■ **WORK INSTRUCTION**
Copy out, unchanged, every line from the start of the records to the line that contains "run 3 hour=10.7", and stop there.

======== INFORMATION SUPPLIED ========

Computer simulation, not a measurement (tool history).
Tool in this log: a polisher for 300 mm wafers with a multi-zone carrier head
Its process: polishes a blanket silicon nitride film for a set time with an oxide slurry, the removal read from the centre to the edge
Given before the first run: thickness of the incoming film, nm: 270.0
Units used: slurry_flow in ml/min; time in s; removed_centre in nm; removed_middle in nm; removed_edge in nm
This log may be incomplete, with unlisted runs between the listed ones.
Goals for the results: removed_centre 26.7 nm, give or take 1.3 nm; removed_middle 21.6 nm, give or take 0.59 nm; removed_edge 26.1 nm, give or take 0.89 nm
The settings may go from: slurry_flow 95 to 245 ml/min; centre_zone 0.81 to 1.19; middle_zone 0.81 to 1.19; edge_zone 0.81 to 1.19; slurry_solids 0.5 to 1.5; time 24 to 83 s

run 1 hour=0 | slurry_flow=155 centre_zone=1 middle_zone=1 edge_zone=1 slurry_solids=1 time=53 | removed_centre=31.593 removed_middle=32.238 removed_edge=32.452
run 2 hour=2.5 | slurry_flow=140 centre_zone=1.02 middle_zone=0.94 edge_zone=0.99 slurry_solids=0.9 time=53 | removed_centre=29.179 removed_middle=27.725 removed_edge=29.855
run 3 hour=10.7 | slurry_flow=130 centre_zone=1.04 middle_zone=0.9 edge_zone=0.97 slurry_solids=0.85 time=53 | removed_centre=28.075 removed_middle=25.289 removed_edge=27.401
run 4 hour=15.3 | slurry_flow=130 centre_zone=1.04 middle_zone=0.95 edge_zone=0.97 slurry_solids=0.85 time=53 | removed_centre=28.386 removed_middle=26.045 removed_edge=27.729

========

■ **REPLY**
Computer simulation, not a measurement (tool history).
Tool in this log: a polisher for 300 mm wafers with a multi-zone carrier head
Its process: polishes a blanket silicon nitride film for a set time with an oxide slurry, the removal read from the centre to the edge
Given before the first run: thickness of the incoming film, nm: 270.0
Units used: slurry_flow in ml/min; time in s; removed_centre in nm; removed_middle in nm; removed_edge in nm
This log may be incomplete, with unlisted runs between the listed ones.
Goals for the results: removed_centre 26.7 nm, give or take 1.3 nm; removed_middle 21.6 nm, give or take 0.59 nm; removed_edge 26.1 nm, give or take 0.89 nm
The settings may go from: slurry_flow 95 to 245 ml/min; centre_zone 0.81 to 1.19; middle_zone 0.81 to 1.19; edge_zone 0.81 to 1.19; slurry_solids 0.5 to 1.5; time 24 to 83 s

run 1 hour=0 | slurry_flow=155 centre_zone=1 middle_zone=1 edge_zone=1 slurry_solids=1 time=53 | removed_centre=31.593 removed_middle=32.238 removed_edge=32.452
run 2 hour=2.5 | slurry_flow=140 centre_zone=1.02 middle_zone=0.94 edge_zone=0.99 slurry_solids=0.9 time=53 | removed_centre=29.179 removed_middle=27.725 removed_edge=29.855
run 3 hour=10.7 | slurry_flow=130 centre_zone=1.04 middle_zone=0.9 edge_zone=0.97 slurry_solids=0.85 time=53 | removed_centre=28.075 removed_middle=25.289 removed_edge=27.401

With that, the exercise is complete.